######

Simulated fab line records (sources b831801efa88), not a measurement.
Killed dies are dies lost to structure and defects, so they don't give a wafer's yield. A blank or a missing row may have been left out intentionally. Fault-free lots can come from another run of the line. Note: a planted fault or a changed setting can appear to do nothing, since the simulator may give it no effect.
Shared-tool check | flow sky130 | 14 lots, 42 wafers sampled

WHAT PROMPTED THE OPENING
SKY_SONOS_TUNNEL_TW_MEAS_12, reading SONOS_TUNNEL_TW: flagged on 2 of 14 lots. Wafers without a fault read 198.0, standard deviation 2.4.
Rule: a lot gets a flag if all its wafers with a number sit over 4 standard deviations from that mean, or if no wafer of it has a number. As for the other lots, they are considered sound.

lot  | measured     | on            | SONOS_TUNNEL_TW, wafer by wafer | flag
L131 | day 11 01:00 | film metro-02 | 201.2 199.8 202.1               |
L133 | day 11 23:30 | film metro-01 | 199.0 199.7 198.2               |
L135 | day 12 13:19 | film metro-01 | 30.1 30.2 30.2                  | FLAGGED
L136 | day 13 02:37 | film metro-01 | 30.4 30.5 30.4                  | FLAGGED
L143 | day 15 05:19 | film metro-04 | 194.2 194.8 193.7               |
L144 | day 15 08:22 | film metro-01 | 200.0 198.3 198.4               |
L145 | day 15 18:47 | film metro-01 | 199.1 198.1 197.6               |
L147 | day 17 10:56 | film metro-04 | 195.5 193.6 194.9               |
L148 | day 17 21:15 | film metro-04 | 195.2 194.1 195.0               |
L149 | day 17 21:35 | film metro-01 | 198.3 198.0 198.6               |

######

Retyping every line above exactly is all that is needed.

Simulated fab line records (sources b831801efa88), not a measurement.
Killed dies are dies lost to structure and defects, so they don't give a wafer's yield. A blank or a missing row may have been left out intentionally. Fault-free lots can come from another run of the line. Note: a planted fault or a changed setting can appear to do nothing, since the simulator may give it no effect.
Shared-tool check | flow sky130 | 14 lots, 42 wafers sampled

WHAT PROMPTED THE OPENING
SKY_SONOS_TUNNEL_TW_MEAS_12, reading SONOS_TUNNEL_TW: flagged on 2 of 14 lots. Wafers without a fault read 198.0, standard deviation 2.4.
Rule: a lot gets a flag if all its wafers with a number sit over 4 standard deviations from that mean, or if no wafer of it has a number. As for the other lots, they are considered sound.

lot  | measured     | on            | SONOS_TUNNEL_TW, wafer by wafer | flag
L131 | day 11 01:00 | film metro-02 | 201.2 199.8 202.1               |
L133 | day 11 23:30 | film metro-01 | 199.0 199.7 198.2               |
L135 | day 12 13:19 | film metro-01 | 30.1 30.2 30.2                  | FLAGGED
L136 | day 13 02:37 | film metro-01 | 30.4 30.5 30.4                  | FLAGGED
L143 | day 15 05:19 | film metro-04 | 194.2 194.8 193.7               |
L144 | day 15 08:22 | film metro-01 | 200.0 198.3 198.4               |
L145 | day 15 18:47 | film metro-01 | 199.1 198.1 197.6               |
L147 | day 17 10:56 | film metro-04 | 195.5 193.6 194.9               |
L148 | day 17 21:15 | film metro-04 | 195.2 194.1 195.0               |
L149 | day 17 21:35 | film metro-01 | 198.3 198.0 198.6               |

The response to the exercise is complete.